WORK TASK →
Type again, exactly, the lines below from the start through the line that includes "We display cut, a".

-------------------------

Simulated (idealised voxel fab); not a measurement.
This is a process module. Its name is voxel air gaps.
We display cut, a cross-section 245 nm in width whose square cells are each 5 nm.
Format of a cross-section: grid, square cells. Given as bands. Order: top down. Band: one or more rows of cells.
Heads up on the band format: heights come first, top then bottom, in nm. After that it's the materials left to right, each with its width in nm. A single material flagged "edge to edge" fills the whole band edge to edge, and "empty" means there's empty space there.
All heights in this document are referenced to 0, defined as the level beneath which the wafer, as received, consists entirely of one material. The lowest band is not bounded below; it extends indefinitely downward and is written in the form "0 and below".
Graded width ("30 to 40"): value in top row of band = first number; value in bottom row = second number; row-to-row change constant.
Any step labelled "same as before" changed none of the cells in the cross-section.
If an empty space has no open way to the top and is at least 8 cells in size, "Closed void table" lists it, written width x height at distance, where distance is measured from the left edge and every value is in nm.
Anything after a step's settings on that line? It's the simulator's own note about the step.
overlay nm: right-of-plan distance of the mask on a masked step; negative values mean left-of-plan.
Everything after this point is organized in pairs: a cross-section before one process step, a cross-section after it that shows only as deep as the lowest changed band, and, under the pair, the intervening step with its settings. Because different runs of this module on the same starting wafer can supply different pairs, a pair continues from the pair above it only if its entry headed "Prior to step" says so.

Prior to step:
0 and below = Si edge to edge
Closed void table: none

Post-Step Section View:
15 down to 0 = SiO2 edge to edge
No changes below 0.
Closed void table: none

-------------------------

PROBLEM SOLUTION →
Simulated (idealised voxel fab); not a measurement.
This is a process module. Its name is voxel air gaps.
We display cut, a cross-section 245 nm in width whose square cells are each 5 nm.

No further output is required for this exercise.